WORK TASK
Please repeat, from the entries that follow, the lines from the one containing "Before step 338, the" through the one containing "338 | CMP |" exactly, adding nothing.

☆ ☆ ☆ ☆

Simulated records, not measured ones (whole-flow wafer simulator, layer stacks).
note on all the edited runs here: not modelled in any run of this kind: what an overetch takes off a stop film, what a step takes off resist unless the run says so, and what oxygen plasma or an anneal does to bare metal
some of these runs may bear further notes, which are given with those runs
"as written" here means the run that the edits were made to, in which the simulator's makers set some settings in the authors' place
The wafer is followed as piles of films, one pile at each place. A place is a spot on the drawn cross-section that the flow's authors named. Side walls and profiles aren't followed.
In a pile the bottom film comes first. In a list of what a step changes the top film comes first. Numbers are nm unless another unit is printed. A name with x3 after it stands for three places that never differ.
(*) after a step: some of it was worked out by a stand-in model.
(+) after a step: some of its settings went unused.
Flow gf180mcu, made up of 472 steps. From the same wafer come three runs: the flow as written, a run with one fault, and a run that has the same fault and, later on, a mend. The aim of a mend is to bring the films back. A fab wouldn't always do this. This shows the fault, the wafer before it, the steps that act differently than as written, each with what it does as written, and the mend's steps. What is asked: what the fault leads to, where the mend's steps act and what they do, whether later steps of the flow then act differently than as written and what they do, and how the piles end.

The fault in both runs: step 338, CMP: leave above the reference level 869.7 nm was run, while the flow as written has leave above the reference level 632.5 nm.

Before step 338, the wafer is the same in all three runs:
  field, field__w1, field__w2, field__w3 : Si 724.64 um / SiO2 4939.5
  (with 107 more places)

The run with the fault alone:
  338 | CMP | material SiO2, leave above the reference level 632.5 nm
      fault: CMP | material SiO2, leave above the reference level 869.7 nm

☆ ☆ ☆ ☆

TASK OUTPUT
Before step 338, the wafer is the same in all three runs:
  field, field__w1, field__w2, field__w3 : Si 724.64 um / SiO2 4939.5
  (with 107 more places)

The run with the fault alone:
  338 | CMP | material SiO2, leave above the reference level 632.5 nm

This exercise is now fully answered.